-- Opening Marker --

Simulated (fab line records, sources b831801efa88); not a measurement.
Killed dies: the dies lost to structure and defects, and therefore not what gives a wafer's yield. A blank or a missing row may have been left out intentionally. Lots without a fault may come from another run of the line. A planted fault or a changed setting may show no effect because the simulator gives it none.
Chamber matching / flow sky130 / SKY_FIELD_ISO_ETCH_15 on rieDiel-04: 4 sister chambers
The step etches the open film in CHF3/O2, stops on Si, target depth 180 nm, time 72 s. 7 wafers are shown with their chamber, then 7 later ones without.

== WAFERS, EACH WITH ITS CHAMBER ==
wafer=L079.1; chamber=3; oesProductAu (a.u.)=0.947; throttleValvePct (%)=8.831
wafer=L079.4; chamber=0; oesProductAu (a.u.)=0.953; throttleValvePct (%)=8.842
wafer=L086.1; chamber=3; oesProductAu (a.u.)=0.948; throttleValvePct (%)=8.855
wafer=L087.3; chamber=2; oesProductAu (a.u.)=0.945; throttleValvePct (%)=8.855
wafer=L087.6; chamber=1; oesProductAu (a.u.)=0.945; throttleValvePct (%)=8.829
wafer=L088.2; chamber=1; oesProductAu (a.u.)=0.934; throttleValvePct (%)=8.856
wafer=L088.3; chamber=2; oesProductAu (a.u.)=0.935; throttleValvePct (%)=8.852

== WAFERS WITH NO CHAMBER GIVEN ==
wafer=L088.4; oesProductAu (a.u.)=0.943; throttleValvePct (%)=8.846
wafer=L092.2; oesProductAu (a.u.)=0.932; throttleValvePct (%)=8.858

-- Closing Marker --

Exactly as they appear, please write out the lines from the opening of the listing above down to the line containing "Killed dies: the", with both end lines included.

§ Written response:
Simulated (fab line records, sources b831801efa88); not a measurement.
Killed dies: the dies lost to structure and defects, and therefore not what gives a wafer's yield. A blank or a missing row may have been left out intentionally. Lots without a fault may come from another run of the line. A planted fault or a changed setting may show no effect because the simulator gives it none.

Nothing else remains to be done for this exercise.